▸ **Action item**
Word for word, write out all of the data below.

· · · ·

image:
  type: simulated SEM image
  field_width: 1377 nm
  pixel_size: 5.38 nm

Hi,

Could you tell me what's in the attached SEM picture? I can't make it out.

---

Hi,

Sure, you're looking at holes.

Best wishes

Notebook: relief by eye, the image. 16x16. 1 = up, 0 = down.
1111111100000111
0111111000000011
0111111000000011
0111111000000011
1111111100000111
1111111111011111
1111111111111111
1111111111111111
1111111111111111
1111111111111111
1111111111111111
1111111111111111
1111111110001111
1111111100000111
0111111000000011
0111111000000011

· · · ·

▸ **Problem solution**
image:
  type: simulated SEM image
  field_width: 1377 nm
  pixel_size: 5.38 nm

Hi,

Could you tell me what's in the attached SEM picture? I can't make it out.

---

Hi,

Sure, you're looking at holes.

Best wishes

Notebook: relief by eye, the image. 16x16. 1 = up, 0 = down.
1111111100000111
0111111000000011
0111111000000011
0111111000000011
1111111100000111
1111111111011111
1111111111111111
1111111111111111
1111111111111111
1111111111111111
1111111111111111
1111111111111111
1111111110001111
1111111100000111
0111111000000011
0111111000000011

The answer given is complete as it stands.